▶ [Exercise data]:
◇ ◇ ◇ ◇

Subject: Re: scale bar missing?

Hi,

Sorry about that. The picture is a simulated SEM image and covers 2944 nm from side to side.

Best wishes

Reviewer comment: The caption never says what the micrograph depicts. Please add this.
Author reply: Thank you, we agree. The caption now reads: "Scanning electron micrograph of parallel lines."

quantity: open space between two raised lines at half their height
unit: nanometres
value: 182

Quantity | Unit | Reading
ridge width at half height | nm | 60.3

◇ ◇ ◇ ◇

▶ [Assignment]:
Please repeat every record above word for word.

▶ [Task solution]:
Subject: Re: scale bar missing?

Hi,

Sorry about that. The picture is a simulated SEM image and covers 2944 nm from side to side.

Best wishes

Reviewer comment: The caption never says what the micrograph depicts. Please add this.
Author reply: Thank you, we agree. The caption now reads: "Scanning electron micrograph of parallel lines."

quantity: open space between two raised lines at half their height
unit: nanometres
value: 182

Quantity | Unit | Reading
ridge width at half height | nm | 60.3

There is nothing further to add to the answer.